Assignment: Write all of the entries again. Keep them exactly as they are.

--*--

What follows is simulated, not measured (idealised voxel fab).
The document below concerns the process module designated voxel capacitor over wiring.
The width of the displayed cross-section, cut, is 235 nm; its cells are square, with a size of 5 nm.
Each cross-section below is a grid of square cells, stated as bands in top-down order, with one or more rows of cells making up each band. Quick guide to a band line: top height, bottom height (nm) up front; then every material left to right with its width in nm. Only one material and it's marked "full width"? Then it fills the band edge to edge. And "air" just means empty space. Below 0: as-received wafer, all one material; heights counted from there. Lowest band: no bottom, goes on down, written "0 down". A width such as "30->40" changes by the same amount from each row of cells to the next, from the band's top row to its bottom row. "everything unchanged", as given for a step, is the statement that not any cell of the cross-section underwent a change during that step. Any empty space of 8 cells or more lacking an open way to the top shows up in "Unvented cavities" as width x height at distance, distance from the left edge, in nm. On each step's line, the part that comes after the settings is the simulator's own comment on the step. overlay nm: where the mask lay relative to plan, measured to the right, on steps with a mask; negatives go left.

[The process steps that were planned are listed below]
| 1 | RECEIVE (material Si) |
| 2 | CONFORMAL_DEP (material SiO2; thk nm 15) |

--*--

Exercise output:
What follows is simulated, not measured (idealised voxel fab).
The document below concerns the process module designated voxel capacitor over wiring.
The width of the displayed cross-section, cut, is 235 nm; its cells are square, with a size of 5 nm.
Each cross-section below is a grid of square cells, stated as bands in top-down order, with one or more rows of cells making up each band. Quick guide to a band line: top height, bottom height (nm) up front; then every material left to right with its width in nm. Only one material and it's marked "full width"? Then it fills the band edge to edge. And "air" just means empty space. Below 0: as-received wafer, all one material; heights counted from there. Lowest band: no bottom, goes on down, written "0 down". A width such as "30->40" changes by the same amount from each row of cells to the next, from the band's top row to its bottom row. "everything unchanged", as given for a step, is the statement that not any cell of the cross-section underwent a change during that step. Any empty space of 8 cells or more lacking an open way to the top shows up in "Unvented cavities" as width x height at distance, distance from the left edge, in nm. On each step's line, the part that comes after the settings is the simulator's own comment on the step. overlay nm: where the mask lay relative to plan, measured to the right, on steps with a mask; negatives go left.

[The process steps that were planned are listed below]
| 1 | RECEIVE (material Si) |
| 2 | CONFORMAL_DEP (material SiO2; thk nm 15) |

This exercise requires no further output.